* Work order
Once the line containing "Present in the" has been copied, stop; copy every line before it exactly, beginning with the first line of the material below.

* Source data
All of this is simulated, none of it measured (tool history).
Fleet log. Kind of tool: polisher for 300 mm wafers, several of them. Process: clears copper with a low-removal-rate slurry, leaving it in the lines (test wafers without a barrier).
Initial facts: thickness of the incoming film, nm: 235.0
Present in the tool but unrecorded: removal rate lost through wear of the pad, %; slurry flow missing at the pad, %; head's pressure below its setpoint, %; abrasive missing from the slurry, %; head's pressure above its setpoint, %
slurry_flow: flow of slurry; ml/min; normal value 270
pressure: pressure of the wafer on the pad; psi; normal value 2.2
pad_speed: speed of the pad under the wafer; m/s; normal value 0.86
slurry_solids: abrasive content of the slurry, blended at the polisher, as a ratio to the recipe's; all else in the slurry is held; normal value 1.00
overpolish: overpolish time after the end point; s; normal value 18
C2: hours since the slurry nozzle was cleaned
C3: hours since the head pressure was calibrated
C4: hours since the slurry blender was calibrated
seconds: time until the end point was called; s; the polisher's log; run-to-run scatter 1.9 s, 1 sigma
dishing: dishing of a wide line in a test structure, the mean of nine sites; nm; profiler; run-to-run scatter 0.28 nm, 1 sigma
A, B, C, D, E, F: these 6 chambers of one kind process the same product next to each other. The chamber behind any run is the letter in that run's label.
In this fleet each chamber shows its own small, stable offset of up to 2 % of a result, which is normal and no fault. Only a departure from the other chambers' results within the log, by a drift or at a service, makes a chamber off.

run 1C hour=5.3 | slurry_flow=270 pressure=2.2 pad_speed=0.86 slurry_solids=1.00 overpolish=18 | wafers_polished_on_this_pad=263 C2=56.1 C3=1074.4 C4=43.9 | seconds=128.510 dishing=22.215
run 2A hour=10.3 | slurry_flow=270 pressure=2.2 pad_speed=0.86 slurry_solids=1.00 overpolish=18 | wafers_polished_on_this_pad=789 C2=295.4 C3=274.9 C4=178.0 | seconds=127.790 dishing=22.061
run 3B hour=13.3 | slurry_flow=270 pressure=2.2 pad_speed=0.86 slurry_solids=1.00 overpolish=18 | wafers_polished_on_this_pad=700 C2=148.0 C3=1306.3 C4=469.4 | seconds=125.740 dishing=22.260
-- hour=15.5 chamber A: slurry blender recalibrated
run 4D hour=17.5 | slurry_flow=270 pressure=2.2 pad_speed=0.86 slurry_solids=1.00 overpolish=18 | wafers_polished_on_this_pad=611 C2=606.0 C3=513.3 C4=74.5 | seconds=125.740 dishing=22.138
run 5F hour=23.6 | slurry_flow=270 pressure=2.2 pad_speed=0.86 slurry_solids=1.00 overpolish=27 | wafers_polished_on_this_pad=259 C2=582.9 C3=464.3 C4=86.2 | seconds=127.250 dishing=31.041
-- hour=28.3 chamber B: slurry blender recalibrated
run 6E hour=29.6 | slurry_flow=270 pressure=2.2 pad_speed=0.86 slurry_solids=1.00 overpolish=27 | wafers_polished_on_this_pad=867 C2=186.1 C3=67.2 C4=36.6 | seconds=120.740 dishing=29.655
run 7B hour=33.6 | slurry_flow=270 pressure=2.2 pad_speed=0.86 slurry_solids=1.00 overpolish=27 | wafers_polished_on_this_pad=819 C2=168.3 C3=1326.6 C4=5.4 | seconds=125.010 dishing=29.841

* Reply
All of this is simulated, none of it measured (tool history).
Fleet log. Kind of tool: polisher for 300 mm wafers, several of them. Process: clears copper with a low-removal-rate slurry, leaving it in the lines (test wafers without a barrier).
Initial facts: thickness of the incoming film, nm: 235.0
Present in the tool but unrecorded: removal rate lost through wear of the pad, %; slurry flow missing at the pad, %; head's pressure below its setpoint, %; abrasive missing from the slurry, %; head's pressure above its setpoint, %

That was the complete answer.